In the records below, find the line holding "1 | CLEAN | chemistry SC1/SC2 (+)" and the line holding "19 | CLEAN | chemistry SPM (*)". Set down both, with every line between them, exactly.

+++ GIVEN INFORMATION +++

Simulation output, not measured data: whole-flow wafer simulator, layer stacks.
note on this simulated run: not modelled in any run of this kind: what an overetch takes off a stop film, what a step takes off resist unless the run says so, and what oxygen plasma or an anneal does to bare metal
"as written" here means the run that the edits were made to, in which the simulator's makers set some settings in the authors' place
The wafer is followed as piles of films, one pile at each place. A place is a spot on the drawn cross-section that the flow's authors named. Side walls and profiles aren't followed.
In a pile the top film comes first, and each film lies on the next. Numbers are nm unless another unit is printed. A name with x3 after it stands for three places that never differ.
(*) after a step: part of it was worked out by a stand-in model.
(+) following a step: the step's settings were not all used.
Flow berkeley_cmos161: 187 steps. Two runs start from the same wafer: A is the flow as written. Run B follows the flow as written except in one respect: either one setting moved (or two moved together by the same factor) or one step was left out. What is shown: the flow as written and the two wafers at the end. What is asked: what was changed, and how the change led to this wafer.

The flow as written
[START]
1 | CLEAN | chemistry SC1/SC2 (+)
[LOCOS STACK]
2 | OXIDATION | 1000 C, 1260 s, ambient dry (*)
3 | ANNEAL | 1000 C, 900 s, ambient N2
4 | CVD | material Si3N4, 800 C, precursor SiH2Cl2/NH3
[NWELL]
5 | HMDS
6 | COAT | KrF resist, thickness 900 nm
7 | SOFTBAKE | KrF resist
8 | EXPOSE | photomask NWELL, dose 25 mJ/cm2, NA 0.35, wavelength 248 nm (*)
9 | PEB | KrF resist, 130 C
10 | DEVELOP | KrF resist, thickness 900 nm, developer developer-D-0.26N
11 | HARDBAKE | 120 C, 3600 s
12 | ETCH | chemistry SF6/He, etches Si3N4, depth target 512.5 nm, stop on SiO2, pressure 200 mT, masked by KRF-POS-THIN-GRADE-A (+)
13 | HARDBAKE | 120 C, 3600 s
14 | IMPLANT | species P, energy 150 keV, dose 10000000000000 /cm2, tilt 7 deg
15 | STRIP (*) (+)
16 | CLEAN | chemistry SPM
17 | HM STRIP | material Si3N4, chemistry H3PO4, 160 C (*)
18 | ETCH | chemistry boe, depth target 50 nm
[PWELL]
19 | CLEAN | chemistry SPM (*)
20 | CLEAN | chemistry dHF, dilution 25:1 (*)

+++

◆ YOUR RESPONSE
1 | CLEAN | chemistry SC1/SC2 (+)
[LOCOS STACK]
2 | OXIDATION | 1000 C, 1260 s, ambient dry (*)
3 | ANNEAL | 1000 C, 900 s, ambient N2
4 | CVD | material Si3N4, 800 C, precursor SiH2Cl2/NH3
[NWELL]
5 | HMDS
6 | COAT | KrF resist, thickness 900 nm
7 | SOFTBAKE | KrF resist
8 | EXPOSE | photomask NWELL, dose 25 mJ/cm2, NA 0.35, wavelength 248 nm (*)
9 | PEB | KrF resist, 130 C
10 | DEVELOP | KrF resist, thickness 900 nm, developer developer-D-0.26N
11 | HARDBAKE | 120 C, 3600 s
12 | ETCH | chemistry SF6/He, etches Si3N4, depth target 512.5 nm, stop on SiO2, pressure 200 mT, masked by KRF-POS-THIN-GRADE-A (+)
13 | HARDBAKE | 120 C, 3600 s
14 | IMPLANT | species P, energy 150 keV, dose 10000000000000 /cm2, tilt 7 deg
15 | STRIP (*) (+)
16 | CLEAN | chemistry SPM
17 | HM STRIP | material Si3N4, chemistry H3PO4, 160 C (*)
18 | ETCH | chemistry boe, depth target 50 nm
[PWELL]
19 | CLEAN | chemistry SPM (*)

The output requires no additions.